•••••
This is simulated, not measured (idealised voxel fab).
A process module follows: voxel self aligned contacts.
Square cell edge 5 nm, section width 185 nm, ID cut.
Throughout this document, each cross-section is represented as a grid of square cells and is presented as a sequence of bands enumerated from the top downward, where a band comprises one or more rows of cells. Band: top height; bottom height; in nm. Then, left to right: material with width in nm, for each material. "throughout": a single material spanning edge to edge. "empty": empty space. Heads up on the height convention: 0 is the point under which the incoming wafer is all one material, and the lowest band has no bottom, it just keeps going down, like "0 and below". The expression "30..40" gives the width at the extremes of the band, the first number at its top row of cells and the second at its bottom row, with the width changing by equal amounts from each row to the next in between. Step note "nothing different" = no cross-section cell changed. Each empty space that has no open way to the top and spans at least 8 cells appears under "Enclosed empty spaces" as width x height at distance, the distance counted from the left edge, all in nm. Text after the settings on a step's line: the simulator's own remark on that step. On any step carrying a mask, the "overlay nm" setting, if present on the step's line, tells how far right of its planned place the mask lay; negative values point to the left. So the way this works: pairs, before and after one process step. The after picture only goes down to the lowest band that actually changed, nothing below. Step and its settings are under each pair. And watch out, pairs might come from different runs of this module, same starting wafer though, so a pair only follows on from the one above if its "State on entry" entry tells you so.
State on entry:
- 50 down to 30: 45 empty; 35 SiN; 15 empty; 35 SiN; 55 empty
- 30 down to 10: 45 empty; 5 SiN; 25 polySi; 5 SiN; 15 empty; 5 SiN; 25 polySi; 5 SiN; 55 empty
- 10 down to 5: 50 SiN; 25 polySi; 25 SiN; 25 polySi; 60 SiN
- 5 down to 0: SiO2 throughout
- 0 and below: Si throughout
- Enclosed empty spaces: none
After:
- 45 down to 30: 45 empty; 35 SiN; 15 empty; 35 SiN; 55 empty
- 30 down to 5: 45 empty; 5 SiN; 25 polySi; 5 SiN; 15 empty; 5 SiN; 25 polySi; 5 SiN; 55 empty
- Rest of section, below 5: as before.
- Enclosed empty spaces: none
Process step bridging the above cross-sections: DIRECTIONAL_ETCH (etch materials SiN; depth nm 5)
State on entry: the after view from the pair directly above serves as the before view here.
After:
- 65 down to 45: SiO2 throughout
•••••

▶ _ASSIGNMENT_
Reproduce exactly the stretch of the material above that starts at the line with "- 50 down to" and ends at the line with "Process step bridging", both included, and nothing else.

▶ _EXERCISE ANSWER_
- 50 down to 30: 45 empty; 35 SiN; 15 empty; 35 SiN; 55 empty
- 30 down to 10: 45 empty; 5 SiN; 25 polySi; 5 SiN; 15 empty; 5 SiN; 25 polySi; 5 SiN; 55 empty
- 10 down to 5: 50 SiN; 25 polySi; 25 SiN; 25 polySi; 60 SiN
- 5 down to 0: SiO2 throughout
- 0 and below: Si throughout
- Enclosed empty spaces: none
After:
- 45 down to 30: 45 empty; 35 SiN; 15 empty; 35 SiN; 55 empty
- 30 down to 5: 45 empty; 5 SiN; 25 polySi; 5 SiN; 15 empty; 5 SiN; 25 polySi; 5 SiN; 55 empty
- Rest of section, below 5: as before.
- Enclosed empty spaces: none
Process step bridging the above cross-sections: DIRECTIONAL_ETCH (etch materials SiN; depth nm 5)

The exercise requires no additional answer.